-- Opening Marker --
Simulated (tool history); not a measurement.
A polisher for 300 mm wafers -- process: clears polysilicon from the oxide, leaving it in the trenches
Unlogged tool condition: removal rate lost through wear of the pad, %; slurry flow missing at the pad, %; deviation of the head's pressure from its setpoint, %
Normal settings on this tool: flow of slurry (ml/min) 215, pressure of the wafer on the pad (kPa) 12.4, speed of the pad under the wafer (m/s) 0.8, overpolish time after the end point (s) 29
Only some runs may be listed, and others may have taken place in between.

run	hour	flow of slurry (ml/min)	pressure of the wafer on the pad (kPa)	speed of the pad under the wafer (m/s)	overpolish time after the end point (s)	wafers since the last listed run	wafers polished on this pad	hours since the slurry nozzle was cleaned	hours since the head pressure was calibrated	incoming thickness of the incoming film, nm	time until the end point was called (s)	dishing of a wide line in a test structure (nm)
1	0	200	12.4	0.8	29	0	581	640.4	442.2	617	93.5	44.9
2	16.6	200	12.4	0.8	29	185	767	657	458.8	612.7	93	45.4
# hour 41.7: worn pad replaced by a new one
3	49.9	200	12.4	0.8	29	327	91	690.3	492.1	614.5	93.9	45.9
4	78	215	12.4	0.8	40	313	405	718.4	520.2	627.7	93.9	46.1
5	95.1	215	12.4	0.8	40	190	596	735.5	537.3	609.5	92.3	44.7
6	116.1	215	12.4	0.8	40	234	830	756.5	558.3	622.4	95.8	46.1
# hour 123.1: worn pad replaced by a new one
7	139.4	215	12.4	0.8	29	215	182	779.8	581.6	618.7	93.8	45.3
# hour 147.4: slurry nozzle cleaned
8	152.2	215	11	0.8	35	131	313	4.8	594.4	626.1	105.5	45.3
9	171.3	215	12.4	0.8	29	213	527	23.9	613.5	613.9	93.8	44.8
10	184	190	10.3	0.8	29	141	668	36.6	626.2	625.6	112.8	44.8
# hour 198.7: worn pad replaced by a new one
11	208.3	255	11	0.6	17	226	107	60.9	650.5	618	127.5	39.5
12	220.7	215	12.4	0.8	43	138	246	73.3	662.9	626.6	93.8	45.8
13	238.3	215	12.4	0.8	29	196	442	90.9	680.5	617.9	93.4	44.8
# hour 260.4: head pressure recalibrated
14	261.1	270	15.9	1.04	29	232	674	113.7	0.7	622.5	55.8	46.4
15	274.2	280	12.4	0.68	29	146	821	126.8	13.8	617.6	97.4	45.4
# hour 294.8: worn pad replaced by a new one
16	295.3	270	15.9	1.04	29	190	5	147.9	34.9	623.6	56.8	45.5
-- Closing Marker --

> [Requirement]:
Beginning with the first line of the records above, reproduce each line exactly, ending at the line that contains "Unlogged tool condition: removal", and leave out everything else.

> [Exercise answer]:
Simulated (tool history); not a measurement.
A polisher for 300 mm wafers -- process: clears polysilicon from the oxide, leaving it in the trenches
Unlogged tool condition: removal rate lost through wear of the pad, %; slurry flow missing at the pad, %; deviation of the head's pressure from its setpoint, %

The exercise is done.